[[ Entries supplied open ]]

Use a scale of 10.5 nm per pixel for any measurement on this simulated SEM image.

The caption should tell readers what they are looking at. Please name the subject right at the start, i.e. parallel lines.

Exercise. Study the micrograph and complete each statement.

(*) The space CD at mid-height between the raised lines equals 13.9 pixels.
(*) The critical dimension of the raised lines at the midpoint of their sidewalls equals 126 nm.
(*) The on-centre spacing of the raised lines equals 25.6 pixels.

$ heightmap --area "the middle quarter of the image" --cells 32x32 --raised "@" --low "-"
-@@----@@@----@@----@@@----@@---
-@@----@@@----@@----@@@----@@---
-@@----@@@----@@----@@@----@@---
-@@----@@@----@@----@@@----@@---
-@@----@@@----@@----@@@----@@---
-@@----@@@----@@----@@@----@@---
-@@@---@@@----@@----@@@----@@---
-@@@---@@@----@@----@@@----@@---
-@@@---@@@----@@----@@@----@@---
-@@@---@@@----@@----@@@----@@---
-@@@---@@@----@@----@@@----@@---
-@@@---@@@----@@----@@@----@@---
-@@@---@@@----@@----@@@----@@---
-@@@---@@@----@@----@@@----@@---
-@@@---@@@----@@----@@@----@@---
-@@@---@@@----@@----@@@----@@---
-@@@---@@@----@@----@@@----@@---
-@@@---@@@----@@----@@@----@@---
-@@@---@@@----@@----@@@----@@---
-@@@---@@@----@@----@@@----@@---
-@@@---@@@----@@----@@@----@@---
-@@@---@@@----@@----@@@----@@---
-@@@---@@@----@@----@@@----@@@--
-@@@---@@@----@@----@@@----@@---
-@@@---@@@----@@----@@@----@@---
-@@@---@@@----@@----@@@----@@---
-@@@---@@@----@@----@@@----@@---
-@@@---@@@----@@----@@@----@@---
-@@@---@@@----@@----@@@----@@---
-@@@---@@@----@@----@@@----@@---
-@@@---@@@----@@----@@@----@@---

[[ Entries supplied closed ]]

Exercise: Every line from the first through the one containing "(*) The on-centre" in the listing above must be given again exactly, with nothing else alongside.

Problem solution:
Use a scale of 10.5 nm per pixel for any measurement on this simulated SEM image.

The caption should tell readers what they are looking at. Please name the subject right at the start, i.e. parallel lines.

Exercise. Study the micrograph and complete each statement.

(*) The space CD at mid-height between the raised lines equals 13.9 pixels.
(*) The critical dimension of the raised lines at the midpoint of their sidewalls equals 126 nm.
(*) The on-centre spacing of the raised lines equals 25.6 pixels.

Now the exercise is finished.